**Action item:** Take the data below and copy exactly the lines starting at the one with "- 4: PATTERN" and finishing at the one with "- 11: CMP (height nm 10)", both included.

**Information shown:**

.....

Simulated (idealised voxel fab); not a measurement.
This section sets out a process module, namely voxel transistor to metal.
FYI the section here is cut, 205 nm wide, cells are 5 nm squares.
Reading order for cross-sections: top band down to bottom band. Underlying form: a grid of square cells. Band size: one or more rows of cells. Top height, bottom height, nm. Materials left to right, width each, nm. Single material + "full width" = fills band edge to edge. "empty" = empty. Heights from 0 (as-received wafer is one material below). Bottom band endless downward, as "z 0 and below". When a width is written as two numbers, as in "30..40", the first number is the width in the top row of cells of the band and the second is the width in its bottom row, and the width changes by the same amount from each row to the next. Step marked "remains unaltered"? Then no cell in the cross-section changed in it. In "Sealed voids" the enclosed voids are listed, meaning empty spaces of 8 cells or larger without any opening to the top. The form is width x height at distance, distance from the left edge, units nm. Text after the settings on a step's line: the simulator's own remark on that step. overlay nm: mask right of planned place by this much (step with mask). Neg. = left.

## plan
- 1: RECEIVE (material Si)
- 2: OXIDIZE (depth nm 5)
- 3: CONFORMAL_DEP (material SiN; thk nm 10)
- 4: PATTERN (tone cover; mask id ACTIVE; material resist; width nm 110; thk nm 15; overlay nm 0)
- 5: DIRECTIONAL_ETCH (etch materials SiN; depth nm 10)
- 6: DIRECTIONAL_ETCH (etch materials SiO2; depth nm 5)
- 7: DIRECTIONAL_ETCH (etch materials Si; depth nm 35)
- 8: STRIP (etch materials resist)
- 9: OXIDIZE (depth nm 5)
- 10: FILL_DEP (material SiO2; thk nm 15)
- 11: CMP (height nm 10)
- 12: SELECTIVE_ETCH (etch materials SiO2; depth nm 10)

.....

**Answer space:**
- 4: PATTERN (tone cover; mask id ACTIVE; material resist; width nm 110; thk nm 15; overlay nm 0)
- 5: DIRECTIONAL_ETCH (etch materials SiN; depth nm 10)
- 6: DIRECTIONAL_ETCH (etch materials SiO2; depth nm 5)
- 7: DIRECTIONAL_ETCH (etch materials Si; depth nm 35)
- 8: STRIP (etch materials resist)
- 9: OXIDIZE (depth nm 5)
- 10: FILL_DEP (material SiO2; thk nm 15)
- 11: CMP (height nm 10)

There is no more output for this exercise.